+--
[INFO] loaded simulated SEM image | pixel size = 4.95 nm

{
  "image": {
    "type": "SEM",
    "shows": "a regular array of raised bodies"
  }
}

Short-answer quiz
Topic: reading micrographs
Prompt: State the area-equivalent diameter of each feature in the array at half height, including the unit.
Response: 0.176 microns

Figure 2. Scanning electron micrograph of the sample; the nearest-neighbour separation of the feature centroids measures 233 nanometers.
+--

> ASSIGNED TASK
Only the lines from the first one of the listing up to and including the line where "Response: 0.176 microns" appears are wanted, reproduced exactly.

> TASK ANSWER
[INFO] loaded simulated SEM image | pixel size = 4.95 nm

{
  "image": {
    "type": "SEM",
    "shows": "a regular array of raised bodies"
  }
}

Short-answer quiz
Topic: reading micrographs
Prompt: State the area-equivalent diameter of each feature in the array at half height, including the unit.
Response: 0.176 microns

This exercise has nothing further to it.